Reproduce each line of the material precisely.

STORED DATA: Begin
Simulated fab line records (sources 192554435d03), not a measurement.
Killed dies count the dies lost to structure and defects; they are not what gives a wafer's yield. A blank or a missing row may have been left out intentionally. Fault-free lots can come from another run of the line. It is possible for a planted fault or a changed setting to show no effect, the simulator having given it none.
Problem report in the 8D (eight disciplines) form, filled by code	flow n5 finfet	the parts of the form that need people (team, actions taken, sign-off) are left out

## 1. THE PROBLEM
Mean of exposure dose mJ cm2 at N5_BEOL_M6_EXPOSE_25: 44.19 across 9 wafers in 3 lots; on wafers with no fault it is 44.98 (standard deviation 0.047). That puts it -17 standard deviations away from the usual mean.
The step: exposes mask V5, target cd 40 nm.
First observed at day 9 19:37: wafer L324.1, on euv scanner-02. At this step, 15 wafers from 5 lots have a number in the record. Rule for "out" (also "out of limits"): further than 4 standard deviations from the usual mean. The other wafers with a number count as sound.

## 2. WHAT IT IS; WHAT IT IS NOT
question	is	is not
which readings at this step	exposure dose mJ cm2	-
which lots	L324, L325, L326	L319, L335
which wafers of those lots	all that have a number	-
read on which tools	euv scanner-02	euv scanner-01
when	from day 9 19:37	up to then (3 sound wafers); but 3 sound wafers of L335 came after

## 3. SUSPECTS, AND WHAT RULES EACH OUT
STORED DATA: End

● **EXERCISE RESULT**:
Simulated fab line records (sources 192554435d03), not a measurement.
Killed dies count the dies lost to structure and defects; they are not what gives a wafer's yield. A blank or a missing row may have been left out intentionally. Fault-free lots can come from another run of the line. It is possible for a planted fault or a changed setting to show no effect, the simulator having given it none.
Problem report in the 8D (eight disciplines) form, filled by code	flow n5 finfet	the parts of the form that need people (team, actions taken, sign-off) are left out

## 1. THE PROBLEM
Mean of exposure dose mJ cm2 at N5_BEOL_M6_EXPOSE_25: 44.19 across 9 wafers in 3 lots; on wafers with no fault it is 44.98 (standard deviation 0.047). That puts it -17 standard deviations away from the usual mean.
The step: exposes mask V5, target cd 40 nm.
First observed at day 9 19:37: wafer L324.1, on euv scanner-02. At this step, 15 wafers from 5 lots have a number in the record. Rule for "out" (also "out of limits"): further than 4 standard deviations from the usual mean. The other wafers with a number count as sound.

## 2. WHAT IT IS; WHAT IT IS NOT
question	is	is not
which readings at this step	exposure dose mJ cm2	-
which lots	L324, L325, L326	L319, L335
which wafers of those lots	all that have a number	-
read on which tools	euv scanner-02	euv scanner-01
when	from day 9 19:37	up to then (3 sound wafers); but 3 sound wafers of L335 came after

## 3. SUSPECTS, AND WHAT RULES EACH OUT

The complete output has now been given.